**Assignment**:
The output is the lines below from the one with "A wafer's yield" through the one with "route steps=331 shown", both included, printed exactly and with no other line.

**Information supplied**:
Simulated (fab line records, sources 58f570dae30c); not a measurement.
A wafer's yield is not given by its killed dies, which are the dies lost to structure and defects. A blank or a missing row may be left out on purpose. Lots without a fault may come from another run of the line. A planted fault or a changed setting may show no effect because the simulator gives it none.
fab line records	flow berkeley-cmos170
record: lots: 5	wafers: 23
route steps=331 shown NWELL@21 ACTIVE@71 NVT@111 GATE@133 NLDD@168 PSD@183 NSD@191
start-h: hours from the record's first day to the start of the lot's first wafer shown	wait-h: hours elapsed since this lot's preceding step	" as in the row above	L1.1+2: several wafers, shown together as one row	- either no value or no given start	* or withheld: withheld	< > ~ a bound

**Answer section**:
A wafer's yield is not given by its killed dies, which are the dies lost to structure and defects. A blank or a missing row may be left out on purpose. Lots without a fault may come from another run of the line. A planted fault or a changed setting may show no effect because the simulator gives it none.
fab line records	flow berkeley-cmos170
record: lots: 5	wafers: 23
route steps=331 shown NWELL@21 ACTIVE@71 NVT@111 GATE@133 NLDD@168 PSD@183 NSD@191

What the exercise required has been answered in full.